### REQUIRED ACTION
Everything in the listing below from the line containing "Run 3, hour" through the line containing "Run 9, hour" must be repeated exactly; the remaining lines are not wanted.

### SUPPLIED DATA
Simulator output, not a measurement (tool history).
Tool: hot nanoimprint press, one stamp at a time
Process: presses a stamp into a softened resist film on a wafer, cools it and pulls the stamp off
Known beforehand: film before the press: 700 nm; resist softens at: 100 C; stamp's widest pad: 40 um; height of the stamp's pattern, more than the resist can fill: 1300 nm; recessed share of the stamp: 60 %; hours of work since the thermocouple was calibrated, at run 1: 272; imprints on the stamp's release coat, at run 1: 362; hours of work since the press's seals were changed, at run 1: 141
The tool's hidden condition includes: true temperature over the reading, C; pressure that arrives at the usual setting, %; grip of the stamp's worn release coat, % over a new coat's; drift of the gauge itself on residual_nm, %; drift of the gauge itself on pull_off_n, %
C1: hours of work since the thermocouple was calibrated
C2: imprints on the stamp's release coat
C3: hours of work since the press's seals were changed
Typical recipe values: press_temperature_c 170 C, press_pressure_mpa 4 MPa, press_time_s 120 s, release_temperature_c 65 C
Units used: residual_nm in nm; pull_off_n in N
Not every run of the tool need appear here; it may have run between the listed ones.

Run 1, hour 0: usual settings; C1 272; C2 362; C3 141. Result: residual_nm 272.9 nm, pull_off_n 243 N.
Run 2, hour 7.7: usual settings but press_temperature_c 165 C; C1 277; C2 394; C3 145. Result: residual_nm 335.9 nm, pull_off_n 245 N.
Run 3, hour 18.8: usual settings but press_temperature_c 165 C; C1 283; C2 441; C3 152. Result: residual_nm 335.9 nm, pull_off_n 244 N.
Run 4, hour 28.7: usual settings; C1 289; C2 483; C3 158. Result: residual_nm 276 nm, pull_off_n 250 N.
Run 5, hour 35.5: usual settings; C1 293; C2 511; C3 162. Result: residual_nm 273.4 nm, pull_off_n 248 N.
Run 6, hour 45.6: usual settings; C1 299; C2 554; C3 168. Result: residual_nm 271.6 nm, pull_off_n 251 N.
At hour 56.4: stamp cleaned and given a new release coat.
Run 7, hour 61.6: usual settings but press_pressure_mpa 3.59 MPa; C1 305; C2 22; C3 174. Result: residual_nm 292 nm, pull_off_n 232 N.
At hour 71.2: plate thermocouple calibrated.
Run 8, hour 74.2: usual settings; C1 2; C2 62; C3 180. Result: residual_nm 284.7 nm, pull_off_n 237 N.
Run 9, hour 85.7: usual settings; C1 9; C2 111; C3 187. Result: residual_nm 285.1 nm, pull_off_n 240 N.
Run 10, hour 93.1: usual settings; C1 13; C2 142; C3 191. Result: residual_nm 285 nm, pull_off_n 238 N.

### SOLUTION
Run 3, hour 18.8: usual settings but press_temperature_c 165 C; C1 283; C2 441; C3 152. Result: residual_nm 335.9 nm, pull_off_n 244 N.
Run 4, hour 28.7: usual settings; C1 289; C2 483; C3 158. Result: residual_nm 276 nm, pull_off_n 250 N.
Run 5, hour 35.5: usual settings; C1 293; C2 511; C3 162. Result: residual_nm 273.4 nm, pull_off_n 248 N.
Run 6, hour 45.6: usual settings; C1 299; C2 554; C3 168. Result: residual_nm 271.6 nm, pull_off_n 251 N.
At hour 56.4: stamp cleaned and given a new release coat.
Run 7, hour 61.6: usual settings but press_pressure_mpa 3.59 MPa; C1 305; C2 22; C3 174. Result: residual_nm 292 nm, pull_off_n 232 N.
At hour 71.2: plate thermocouple calibrated.
Run 8, hour 74.2: usual settings; C1 2; C2 62; C3 180. Result: residual_nm 284.7 nm, pull_off_n 237 N.
Run 9, hour 85.7: usual settings; C1 9; C2 111; C3 187. Result: residual_nm 285.1 nm, pull_off_n 240 N.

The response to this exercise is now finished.